● Task item
Repeat the whole listing below with nothing added or dropped.

● Provided data
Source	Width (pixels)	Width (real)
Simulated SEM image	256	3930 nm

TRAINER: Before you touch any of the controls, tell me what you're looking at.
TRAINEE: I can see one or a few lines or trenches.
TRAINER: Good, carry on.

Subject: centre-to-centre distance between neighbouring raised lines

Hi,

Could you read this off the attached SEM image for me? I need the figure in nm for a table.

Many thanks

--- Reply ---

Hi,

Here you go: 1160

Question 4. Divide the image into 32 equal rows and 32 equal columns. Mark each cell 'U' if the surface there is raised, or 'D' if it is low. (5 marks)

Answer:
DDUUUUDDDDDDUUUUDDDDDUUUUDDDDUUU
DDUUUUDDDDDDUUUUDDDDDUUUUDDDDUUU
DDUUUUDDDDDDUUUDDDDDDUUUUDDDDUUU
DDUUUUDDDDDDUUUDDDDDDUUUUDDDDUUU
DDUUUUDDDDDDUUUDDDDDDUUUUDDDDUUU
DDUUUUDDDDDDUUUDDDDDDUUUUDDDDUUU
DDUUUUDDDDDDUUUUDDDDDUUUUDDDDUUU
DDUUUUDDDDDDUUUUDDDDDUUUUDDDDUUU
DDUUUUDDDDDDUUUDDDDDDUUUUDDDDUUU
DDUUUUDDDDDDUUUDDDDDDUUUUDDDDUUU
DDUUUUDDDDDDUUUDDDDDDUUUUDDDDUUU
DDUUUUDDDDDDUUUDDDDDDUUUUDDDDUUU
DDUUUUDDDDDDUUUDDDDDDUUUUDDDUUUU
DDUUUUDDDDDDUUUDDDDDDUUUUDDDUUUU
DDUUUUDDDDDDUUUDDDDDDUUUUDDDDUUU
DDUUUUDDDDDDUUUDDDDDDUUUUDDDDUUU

● Exercise response
Source	Width (pixels)	Width (real)
Simulated SEM image	256	3930 nm

TRAINER: Before you touch any of the controls, tell me what you're looking at.
TRAINEE: I can see one or a few lines or trenches.
TRAINER: Good, carry on.

Subject: centre-to-centre distance between neighbouring raised lines

Hi,

Could you read this off the attached SEM image for me? I need the figure in nm for a table.

Many thanks

--- Reply ---

Hi,

Here you go: 1160

Question 4. Divide the image into 32 equal rows and 32 equal columns. Mark each cell 'U' if the surface there is raised, or 'D' if it is low. (5 marks)

Answer:
DDUUUUDDDDDDUUUUDDDDDUUUUDDDDUUU
DDUUUUDDDDDDUUUUDDDDDUUUUDDDDUUU
DDUUUUDDDDDDUUUDDDDDDUUUUDDDDUUU
DDUUUUDDDDDDUUUDDDDDDUUUUDDDDUUU
DDUUUUDDDDDDUUUDDDDDDUUUUDDDDUUU
DDUUUUDDDDDDUUUDDDDDDUUUUDDDDUUU
DDUUUUDDDDDDUUUUDDDDDUUUUDDDDUUU
DDUUUUDDDDDDUUUUDDDDDUUUUDDDDUUU
DDUUUUDDDDDDUUUDDDDDDUUUUDDDDUUU
DDUUUUDDDDDDUUUDDDDDDUUUUDDDDUUU
DDUUUUDDDDDDUUUDDDDDDUUUUDDDDUUU
DDUUUUDDDDDDUUUDDDDDDUUUUDDDDUUU
DDUUUUDDDDDDUUUDDDDDDUUUUDDDUUUU
DDUUUUDDDDDDUUUDDDDDDUUUUDDDUUUU
DDUUUUDDDDDDUUUDDDDDDUUUUDDDDUUU
DDUUUUDDDDDDUUUDDDDDDUUUUDDDDUUU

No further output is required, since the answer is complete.